=======

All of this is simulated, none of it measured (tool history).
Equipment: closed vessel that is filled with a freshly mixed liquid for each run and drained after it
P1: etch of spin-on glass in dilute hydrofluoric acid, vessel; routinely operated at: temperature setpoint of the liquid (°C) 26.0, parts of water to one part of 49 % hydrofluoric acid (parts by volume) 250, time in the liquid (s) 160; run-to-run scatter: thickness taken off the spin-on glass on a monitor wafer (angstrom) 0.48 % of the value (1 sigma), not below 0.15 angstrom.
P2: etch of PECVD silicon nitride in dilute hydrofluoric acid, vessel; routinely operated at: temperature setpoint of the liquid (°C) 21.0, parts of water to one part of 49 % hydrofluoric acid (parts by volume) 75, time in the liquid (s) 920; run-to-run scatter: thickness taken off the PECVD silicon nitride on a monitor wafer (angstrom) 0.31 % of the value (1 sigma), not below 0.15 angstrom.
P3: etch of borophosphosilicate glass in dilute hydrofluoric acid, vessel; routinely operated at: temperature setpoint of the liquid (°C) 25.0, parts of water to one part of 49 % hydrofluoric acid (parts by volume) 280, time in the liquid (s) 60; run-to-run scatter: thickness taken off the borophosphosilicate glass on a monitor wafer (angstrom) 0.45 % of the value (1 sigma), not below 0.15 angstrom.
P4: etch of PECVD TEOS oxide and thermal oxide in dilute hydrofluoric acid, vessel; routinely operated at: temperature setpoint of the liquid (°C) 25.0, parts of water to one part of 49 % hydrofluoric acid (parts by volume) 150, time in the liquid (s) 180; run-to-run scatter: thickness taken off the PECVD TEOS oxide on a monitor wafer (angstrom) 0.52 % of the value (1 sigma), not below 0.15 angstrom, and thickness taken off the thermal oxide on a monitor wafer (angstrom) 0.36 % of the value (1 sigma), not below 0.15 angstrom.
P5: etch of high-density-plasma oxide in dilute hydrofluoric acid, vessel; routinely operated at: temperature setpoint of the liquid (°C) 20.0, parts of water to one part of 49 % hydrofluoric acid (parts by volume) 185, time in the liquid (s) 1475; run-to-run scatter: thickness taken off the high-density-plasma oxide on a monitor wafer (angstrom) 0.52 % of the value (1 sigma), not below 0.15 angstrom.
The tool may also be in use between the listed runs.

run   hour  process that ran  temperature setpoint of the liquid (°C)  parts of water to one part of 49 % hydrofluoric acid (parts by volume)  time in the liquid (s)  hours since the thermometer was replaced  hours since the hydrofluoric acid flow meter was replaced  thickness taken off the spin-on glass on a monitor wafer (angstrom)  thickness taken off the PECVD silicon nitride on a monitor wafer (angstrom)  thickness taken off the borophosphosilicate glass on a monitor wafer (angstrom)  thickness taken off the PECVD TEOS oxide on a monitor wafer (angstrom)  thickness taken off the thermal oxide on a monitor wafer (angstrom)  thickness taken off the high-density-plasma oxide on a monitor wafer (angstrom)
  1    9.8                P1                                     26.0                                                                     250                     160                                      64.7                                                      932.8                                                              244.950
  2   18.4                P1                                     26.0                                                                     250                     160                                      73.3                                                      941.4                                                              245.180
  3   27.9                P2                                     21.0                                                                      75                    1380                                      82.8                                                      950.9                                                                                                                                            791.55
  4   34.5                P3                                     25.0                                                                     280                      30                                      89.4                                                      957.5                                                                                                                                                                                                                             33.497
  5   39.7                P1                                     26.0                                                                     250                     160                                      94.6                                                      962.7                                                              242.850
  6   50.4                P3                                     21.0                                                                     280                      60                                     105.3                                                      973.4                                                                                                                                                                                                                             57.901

=======

Each line from the beginning of the listing up to the line where "Equipment: closed vessel" appears needs to be given again exactly; please add nothing else.

All of this is simulated, none of it measured (tool history).
Equipment: closed vessel that is filled with a freshly mixed liquid for each run and drained after it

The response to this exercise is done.